---- RECORD EXCERPTS

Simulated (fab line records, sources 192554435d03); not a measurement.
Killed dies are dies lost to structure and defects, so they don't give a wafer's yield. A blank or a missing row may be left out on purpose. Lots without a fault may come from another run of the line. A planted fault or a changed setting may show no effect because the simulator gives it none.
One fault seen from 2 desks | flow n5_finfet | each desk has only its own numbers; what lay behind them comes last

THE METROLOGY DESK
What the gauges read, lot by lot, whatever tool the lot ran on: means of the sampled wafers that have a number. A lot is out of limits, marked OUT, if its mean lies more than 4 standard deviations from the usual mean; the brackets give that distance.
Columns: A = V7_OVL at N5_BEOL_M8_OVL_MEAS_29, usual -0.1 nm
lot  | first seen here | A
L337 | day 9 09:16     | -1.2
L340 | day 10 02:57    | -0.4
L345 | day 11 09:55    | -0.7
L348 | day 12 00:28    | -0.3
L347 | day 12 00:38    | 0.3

--------

# [TASK ITEM]
Reproduce all the entries verbatim, leaving nothing out.

# [ANSWER SECTION]
Simulated (fab line records, sources 192554435d03); not a measurement.
Killed dies are dies lost to structure and defects, so they don't give a wafer's yield. A blank or a missing row may be left out on purpose. Lots without a fault may come from another run of the line. A planted fault or a changed setting may show no effect because the simulator gives it none.
One fault seen from 2 desks | flow n5_finfet | each desk has only its own numbers; what lay behind them comes last

THE METROLOGY DESK
What the gauges read, lot by lot, whatever tool the lot ran on: means of the sampled wafers that have a number. A lot is out of limits, marked OUT, if its mean lies more than 4 standard deviations from the usual mean; the brackets give that distance.
Columns: A = V7_OVL at N5_BEOL_M8_OVL_MEAS_29, usual -0.1 nm
lot  | first seen here | A
L337 | day 9 09:16     | -1.2
L340 | day 10 02:57    | -0.4
L345 | day 11 09:55    | -0.7
L348 | day 12 00:28    | -0.3
L347 | day 12 00:38    | 0.3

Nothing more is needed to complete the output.